ASSIGNMENT: Output every line from the beginning of the records through the line that contains "startH: the number", exactly as it appears.

EXTRACTED INFORMATION:
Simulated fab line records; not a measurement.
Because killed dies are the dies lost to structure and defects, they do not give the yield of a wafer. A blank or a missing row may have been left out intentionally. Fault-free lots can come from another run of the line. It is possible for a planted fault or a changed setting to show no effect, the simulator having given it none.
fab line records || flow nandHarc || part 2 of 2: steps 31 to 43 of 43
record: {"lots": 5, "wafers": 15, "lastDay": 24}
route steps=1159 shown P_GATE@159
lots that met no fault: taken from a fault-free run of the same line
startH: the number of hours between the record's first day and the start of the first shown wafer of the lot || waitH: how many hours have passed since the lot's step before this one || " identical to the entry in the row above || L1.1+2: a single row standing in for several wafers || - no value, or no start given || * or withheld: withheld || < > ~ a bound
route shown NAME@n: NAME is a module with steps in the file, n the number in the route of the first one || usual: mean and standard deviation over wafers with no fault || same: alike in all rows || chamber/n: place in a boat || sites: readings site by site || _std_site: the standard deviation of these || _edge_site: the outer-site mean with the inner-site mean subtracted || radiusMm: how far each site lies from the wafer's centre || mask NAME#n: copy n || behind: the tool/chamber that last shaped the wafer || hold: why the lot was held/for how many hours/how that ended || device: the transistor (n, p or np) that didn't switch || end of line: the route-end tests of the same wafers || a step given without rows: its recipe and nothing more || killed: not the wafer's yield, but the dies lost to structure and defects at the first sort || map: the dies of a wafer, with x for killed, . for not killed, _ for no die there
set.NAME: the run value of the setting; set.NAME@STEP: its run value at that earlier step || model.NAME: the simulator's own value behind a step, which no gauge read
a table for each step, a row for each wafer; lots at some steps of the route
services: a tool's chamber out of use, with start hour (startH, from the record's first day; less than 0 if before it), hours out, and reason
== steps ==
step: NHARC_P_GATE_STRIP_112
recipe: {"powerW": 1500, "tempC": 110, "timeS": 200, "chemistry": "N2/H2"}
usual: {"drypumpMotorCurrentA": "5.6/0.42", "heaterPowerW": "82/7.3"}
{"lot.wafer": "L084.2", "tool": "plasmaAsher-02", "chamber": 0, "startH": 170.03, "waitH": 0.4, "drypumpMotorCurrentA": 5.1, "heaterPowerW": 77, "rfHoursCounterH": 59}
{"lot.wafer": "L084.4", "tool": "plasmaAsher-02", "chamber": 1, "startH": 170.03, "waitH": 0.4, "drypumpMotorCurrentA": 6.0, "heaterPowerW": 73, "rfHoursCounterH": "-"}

TASK SOLUTION:
Simulated fab line records; not a measurement.
Because killed dies are the dies lost to structure and defects, they do not give the yield of a wafer. A blank or a missing row may have been left out intentionally. Fault-free lots can come from another run of the line. It is possible for a planted fault or a changed setting to show no effect, the simulator having given it none.
fab line records || flow nandHarc || part 2 of 2: steps 31 to 43 of 43
record: {"lots": 5, "wafers": 15, "lastDay": 24}
route steps=1159 shown P_GATE@159
lots that met no fault: taken from a fault-free run of the same line
startH: the number of hours between the record's first day and the start of the first shown wafer of the lot || waitH: how many hours have passed since the lot's step before this one || " identical to the entry in the row above || L1.1+2: a single row standing in for several wafers || - no value, or no start given || * or withheld: withheld || < > ~ a bound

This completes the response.